*** SUPPLIED MATERIAL ***

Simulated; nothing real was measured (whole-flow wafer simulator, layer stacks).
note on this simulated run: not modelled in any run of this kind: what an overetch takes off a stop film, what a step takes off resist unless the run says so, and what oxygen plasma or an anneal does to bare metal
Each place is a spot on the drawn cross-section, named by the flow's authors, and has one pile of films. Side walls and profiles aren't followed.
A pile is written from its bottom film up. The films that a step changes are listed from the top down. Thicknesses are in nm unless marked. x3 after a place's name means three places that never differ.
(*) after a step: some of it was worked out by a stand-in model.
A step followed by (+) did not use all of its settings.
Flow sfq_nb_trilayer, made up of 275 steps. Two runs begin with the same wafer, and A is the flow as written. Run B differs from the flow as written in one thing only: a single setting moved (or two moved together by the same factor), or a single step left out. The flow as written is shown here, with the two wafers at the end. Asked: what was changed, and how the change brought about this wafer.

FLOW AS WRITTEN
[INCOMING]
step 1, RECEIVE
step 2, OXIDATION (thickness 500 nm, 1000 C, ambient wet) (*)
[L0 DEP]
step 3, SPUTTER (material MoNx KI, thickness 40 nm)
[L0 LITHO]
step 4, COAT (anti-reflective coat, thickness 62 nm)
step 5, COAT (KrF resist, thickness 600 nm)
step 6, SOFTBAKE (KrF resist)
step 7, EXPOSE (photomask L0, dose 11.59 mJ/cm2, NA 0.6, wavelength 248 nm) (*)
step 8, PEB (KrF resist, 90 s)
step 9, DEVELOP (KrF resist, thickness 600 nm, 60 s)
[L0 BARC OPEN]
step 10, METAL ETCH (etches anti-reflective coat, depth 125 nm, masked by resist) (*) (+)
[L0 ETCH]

*** End of SUPPLIED MATERIAL ***

REQUIREMENT =
Once the records end, copy them all again exactly.

WRITTEN REPLY =
Simulated; nothing real was measured (whole-flow wafer simulator, layer stacks).
note on this simulated run: not modelled in any run of this kind: what an overetch takes off a stop film, what a step takes off resist unless the run says so, and what oxygen plasma or an anneal does to bare metal
Each place is a spot on the drawn cross-section, named by the flow's authors, and has one pile of films. Side walls and profiles aren't followed.
A pile is written from its bottom film up. The films that a step changes are listed from the top down. Thicknesses are in nm unless marked. x3 after a place's name means three places that never differ.
(*) after a step: some of it was worked out by a stand-in model.
A step followed by (+) did not use all of its settings.
Flow sfq_nb_trilayer, made up of 275 steps. Two runs begin with the same wafer, and A is the flow as written. Run B differs from the flow as written in one thing only: a single setting moved (or two moved together by the same factor), or a single step left out. The flow as written is shown here, with the two wafers at the end. Asked: what was changed, and how the change brought about this wafer.

FLOW AS WRITTEN
[INCOMING]
step 1, RECEIVE
step 2, OXIDATION (thickness 500 nm, 1000 C, ambient wet) (*)
[L0 DEP]
step 3, SPUTTER (material MoNx KI, thickness 40 nm)
[L0 LITHO]
step 4, COAT (anti-reflective coat, thickness 62 nm)
step 5, COAT (KrF resist, thickness 600 nm)
step 6, SOFTBAKE (KrF resist)
step 7, EXPOSE (photomask L0, dose 11.59 mJ/cm2, NA 0.6, wavelength 248 nm) (*)
step 8, PEB (KrF resist, 90 s)
step 9, DEVELOP (KrF resist, thickness 600 nm, 60 s)
[L0 BARC OPEN]
step 10, METAL ETCH (etches anti-reflective coat, depth 125 nm, masked by resist) (*) (+)
[L0 ETCH]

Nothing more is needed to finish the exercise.